◆ **REQUIRED ACTION**
Please print the records below exactly as they are written.

◆ **STUDY MATERIAL**
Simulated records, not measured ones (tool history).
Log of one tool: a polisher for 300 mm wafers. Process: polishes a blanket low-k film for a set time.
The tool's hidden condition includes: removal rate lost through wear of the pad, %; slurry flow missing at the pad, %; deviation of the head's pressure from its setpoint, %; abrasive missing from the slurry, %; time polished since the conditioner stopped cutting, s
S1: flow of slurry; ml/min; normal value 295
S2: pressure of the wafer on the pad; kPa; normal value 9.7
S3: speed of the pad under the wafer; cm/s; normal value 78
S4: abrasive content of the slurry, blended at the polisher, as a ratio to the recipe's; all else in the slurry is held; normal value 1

◆ **RESPONSE BOX**
Simulated records, not measured ones (tool history).
Log of one tool: a polisher for 300 mm wafers. Process: polishes a blanket low-k film for a set time.
The tool's hidden condition includes: removal rate lost through wear of the pad, %; slurry flow missing at the pad, %; deviation of the head's pressure from its setpoint, %; abrasive missing from the slurry, %; time polished since the conditioner stopped cutting, s
S1: flow of slurry; ml/min; normal value 295
S2: pressure of the wafer on the pad; kPa; normal value 9.7
S3: speed of the pad under the wafer; cm/s; normal value 78
S4: abrasive content of the slurry, blended at the polisher, as a ratio to the recipe's; all else in the slurry is held; normal value 1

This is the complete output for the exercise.